### Dataset
------
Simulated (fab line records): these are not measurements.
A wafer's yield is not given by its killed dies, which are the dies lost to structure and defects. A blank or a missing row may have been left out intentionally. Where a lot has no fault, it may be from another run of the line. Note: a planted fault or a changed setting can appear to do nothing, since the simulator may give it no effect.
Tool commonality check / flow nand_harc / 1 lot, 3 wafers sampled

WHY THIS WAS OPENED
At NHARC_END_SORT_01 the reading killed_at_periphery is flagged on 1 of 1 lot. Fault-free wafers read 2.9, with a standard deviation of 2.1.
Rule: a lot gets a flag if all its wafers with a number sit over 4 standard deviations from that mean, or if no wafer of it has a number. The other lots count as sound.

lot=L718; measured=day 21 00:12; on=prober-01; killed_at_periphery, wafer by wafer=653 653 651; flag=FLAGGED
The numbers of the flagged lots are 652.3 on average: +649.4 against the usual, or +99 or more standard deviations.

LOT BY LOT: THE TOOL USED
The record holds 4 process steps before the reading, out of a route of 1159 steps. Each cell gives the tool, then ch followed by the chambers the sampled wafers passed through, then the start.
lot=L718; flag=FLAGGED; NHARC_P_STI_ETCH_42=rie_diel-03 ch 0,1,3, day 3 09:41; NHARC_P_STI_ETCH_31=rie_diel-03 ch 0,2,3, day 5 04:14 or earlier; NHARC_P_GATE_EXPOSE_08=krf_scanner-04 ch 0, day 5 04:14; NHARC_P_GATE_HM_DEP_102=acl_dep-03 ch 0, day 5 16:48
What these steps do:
------

### Requirement
Quote the listing above, but only from the line that shows "A wafer's yield" through the line that shows "lot=L718; flag=FLAGGED; NHARC_P_STI_ETCH_42=rie_diel-03".

### Written solution
A wafer's yield is not given by its killed dies, which are the dies lost to structure and defects. A blank or a missing row may have been left out intentionally. Where a lot has no fault, it may be from another run of the line. Note: a planted fault or a changed setting can appear to do nothing, since the simulator may give it no effect.
Tool commonality check / flow nand_harc / 1 lot, 3 wafers sampled

WHY THIS WAS OPENED
At NHARC_END_SORT_01 the reading killed_at_periphery is flagged on 1 of 1 lot. Fault-free wafers read 2.9, with a standard deviation of 2.1.
Rule: a lot gets a flag if all its wafers with a number sit over 4 standard deviations from that mean, or if no wafer of it has a number. The other lots count as sound.

lot=L718; measured=day 21 00:12; on=prober-01; killed_at_periphery, wafer by wafer=653 653 651; flag=FLAGGED
The numbers of the flagged lots are 652.3 on average: +649.4 against the usual, or +99 or more standard deviations.

LOT BY LOT: THE TOOL USED
The record holds 4 process steps before the reading, out of a route of 1159 steps. Each cell gives the tool, then ch followed by the chambers the sampled wafers passed through, then the start.
lot=L718; flag=FLAGGED; NHARC_P_STI_ETCH_42=rie_diel-03 ch 0,1,3, day 3 09:41; NHARC_P_STI_ETCH_31=rie_diel-03 ch 0,2,3, day 5 04:14 or earlier; NHARC_P_GATE_EXPOSE_08=krf_scanner-04 ch 0, day 5 04:14; NHARC_P_GATE_HM_DEP_102=acl_dep-03 ch 0, day 5 16:48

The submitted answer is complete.